--------
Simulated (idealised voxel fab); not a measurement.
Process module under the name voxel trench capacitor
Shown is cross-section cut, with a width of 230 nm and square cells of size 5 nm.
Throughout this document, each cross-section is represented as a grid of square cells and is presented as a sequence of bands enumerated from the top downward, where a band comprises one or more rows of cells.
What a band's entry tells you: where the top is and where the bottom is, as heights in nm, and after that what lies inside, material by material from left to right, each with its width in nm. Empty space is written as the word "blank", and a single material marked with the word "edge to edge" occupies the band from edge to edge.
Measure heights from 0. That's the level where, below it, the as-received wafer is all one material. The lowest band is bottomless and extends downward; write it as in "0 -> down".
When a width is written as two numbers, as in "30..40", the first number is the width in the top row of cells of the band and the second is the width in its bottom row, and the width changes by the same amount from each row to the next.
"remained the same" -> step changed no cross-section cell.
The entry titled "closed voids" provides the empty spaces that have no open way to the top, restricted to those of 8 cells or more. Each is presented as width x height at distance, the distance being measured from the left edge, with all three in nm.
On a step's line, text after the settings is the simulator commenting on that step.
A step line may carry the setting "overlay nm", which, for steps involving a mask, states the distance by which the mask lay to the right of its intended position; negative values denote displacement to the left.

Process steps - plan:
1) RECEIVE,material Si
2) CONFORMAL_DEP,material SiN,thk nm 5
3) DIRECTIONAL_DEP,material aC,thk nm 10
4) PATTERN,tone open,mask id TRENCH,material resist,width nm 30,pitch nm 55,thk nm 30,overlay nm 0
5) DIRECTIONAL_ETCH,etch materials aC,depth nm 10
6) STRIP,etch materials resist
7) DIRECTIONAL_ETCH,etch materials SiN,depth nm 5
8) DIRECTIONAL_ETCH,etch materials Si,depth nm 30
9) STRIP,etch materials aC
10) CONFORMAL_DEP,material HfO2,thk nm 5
--------

The required output is the entries from their opening line through the line holding "Throughout this document, each", repeated exactly, with both end lines kept.

Simulated (idealised voxel fab); not a measurement.
Process module under the name voxel trench capacitor
Shown is cross-section cut, with a width of 230 nm and square cells of size 5 nm.
Throughout this document, each cross-section is represented as a grid of square cells and is presented as a sequence of bands enumerated from the top downward, where a band comprises one or more rows of cells.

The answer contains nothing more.